• Work request:
Everything from the first line of the entries through the line containing "The tool usually" is to be retyped exactly, and nothing beyond it.

• Information provided:
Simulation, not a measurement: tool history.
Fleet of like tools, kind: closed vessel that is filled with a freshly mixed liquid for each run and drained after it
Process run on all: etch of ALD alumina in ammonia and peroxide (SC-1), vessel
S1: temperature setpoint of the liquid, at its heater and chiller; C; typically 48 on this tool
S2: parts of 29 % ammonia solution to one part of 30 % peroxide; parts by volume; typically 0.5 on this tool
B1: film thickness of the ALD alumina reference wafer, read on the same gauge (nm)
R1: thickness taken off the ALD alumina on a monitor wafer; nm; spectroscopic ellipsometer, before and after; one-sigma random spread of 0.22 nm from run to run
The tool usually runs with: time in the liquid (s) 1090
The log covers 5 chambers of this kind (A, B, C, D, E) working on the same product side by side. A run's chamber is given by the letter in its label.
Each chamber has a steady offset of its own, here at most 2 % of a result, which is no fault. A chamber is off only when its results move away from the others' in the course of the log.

• Answer section:
Simulation, not a measurement: tool history.
Fleet of like tools, kind: closed vessel that is filled with a freshly mixed liquid for each run and drained after it
Process run on all: etch of ALD alumina in ammonia and peroxide (SC-1), vessel
S1: temperature setpoint of the liquid, at its heater and chiller; C; typically 48 on this tool
S2: parts of 29 % ammonia solution to one part of 30 % peroxide; parts by volume; typically 0.5 on this tool
B1: film thickness of the ALD alumina reference wafer, read on the same gauge (nm)
R1: thickness taken off the ALD alumina on a monitor wafer; nm; spectroscopic ellipsometer, before and after; one-sigma random spread of 0.22 nm from run to run
The tool usually runs with: time in the liquid (s) 1090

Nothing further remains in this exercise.